Work item –
Word for word, return the lines from the top of the listing to the line containing "lots untouched by", both ends included, and no others.

○ ○ ○
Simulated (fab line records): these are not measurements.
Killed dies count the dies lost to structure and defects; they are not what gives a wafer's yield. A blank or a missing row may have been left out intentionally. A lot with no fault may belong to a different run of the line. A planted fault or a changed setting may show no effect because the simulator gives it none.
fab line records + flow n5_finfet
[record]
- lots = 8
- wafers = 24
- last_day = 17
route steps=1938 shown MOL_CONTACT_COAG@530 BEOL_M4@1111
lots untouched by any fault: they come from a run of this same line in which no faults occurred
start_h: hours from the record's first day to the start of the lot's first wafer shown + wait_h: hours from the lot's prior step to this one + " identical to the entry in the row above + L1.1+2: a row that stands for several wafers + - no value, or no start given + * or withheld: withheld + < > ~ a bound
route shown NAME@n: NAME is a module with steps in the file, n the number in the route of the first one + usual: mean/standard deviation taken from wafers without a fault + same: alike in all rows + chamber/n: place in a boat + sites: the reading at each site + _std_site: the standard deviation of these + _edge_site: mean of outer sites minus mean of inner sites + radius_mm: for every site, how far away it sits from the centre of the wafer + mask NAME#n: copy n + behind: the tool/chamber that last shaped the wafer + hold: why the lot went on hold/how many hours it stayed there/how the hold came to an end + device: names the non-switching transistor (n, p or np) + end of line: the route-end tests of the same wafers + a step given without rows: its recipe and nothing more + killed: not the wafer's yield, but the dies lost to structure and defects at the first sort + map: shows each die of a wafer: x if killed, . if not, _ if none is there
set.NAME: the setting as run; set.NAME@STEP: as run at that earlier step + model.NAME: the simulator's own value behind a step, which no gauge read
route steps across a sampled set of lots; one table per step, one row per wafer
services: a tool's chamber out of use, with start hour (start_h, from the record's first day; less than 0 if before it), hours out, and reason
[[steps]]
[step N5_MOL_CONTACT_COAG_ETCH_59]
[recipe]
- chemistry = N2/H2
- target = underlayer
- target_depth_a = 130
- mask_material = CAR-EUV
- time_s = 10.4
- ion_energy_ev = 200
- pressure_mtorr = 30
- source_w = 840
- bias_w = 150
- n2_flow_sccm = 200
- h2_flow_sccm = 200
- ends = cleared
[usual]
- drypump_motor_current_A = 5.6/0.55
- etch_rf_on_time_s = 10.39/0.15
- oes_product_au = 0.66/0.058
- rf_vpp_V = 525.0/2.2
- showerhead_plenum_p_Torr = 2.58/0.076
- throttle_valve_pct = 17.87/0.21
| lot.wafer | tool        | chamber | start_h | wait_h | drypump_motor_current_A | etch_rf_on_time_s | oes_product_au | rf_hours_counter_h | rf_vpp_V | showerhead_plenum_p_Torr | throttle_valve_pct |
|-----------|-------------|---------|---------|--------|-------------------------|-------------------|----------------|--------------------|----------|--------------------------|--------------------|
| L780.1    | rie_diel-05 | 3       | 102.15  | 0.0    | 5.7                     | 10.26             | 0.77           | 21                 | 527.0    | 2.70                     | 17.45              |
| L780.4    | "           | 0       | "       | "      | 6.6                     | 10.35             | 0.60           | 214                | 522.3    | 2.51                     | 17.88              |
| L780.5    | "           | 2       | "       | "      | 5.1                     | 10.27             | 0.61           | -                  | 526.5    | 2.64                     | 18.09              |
○ ○ ○

Written solution –
Simulated (fab line records): these are not measurements.
Killed dies count the dies lost to structure and defects; they are not what gives a wafer's yield. A blank or a missing row may have been left out intentionally. A lot with no fault may belong to a different run of the line. A planted fault or a changed setting may show no effect because the simulator gives it none.
fab line records + flow n5_finfet
[record]
- lots = 8
- wafers = 24
- last_day = 17
route steps=1938 shown MOL_CONTACT_COAG@530 BEOL_M4@1111
lots untouched by any fault: they come from a run of this same line in which no faults occurred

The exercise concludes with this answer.